=== Work task ===
Please return the records below exactly as they stand.

Given entries below:

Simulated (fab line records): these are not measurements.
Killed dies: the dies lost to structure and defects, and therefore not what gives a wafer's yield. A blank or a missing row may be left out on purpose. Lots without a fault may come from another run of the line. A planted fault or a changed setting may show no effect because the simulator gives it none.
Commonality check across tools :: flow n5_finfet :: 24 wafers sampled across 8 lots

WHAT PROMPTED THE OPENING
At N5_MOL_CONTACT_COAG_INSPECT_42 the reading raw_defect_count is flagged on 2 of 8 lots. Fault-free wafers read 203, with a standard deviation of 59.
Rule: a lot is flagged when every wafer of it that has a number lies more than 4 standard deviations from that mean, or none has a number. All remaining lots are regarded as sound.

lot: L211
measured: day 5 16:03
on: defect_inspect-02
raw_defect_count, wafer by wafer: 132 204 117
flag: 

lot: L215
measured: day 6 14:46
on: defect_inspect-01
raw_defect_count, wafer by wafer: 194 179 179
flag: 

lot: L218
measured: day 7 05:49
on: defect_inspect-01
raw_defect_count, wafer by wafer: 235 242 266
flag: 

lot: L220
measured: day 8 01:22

End of Given entries.

=== Exercise result ===
Simulated (fab line records): these are not measurements.
Killed dies: the dies lost to structure and defects, and therefore not what gives a wafer's yield. A blank or a missing row may be left out on purpose. Lots without a fault may come from another run of the line. A planted fault or a changed setting may show no effect because the simulator gives it none.
Commonality check across tools :: flow n5_finfet :: 24 wafers sampled across 8 lots

WHAT PROMPTED THE OPENING
At N5_MOL_CONTACT_COAG_INSPECT_42 the reading raw_defect_count is flagged on 2 of 8 lots. Fault-free wafers read 203, with a standard deviation of 59.
Rule: a lot is flagged when every wafer of it that has a number lies more than 4 standard deviations from that mean, or none has a number. All remaining lots are regarded as sound.

lot: L211
measured: day 5 16:03
on: defect_inspect-02
raw_defect_count, wafer by wafer: 132 204 117
flag: 

lot: L215
measured: day 6 14:46
on: defect_inspect-01
raw_defect_count, wafer by wafer: 194 179 179
flag: 

lot: L218
measured: day 7 05:49
on: defect_inspect-01
raw_defect_count, wafer by wafer: 235 242 266
flag: 

lot: L220
measured: day 8 01:22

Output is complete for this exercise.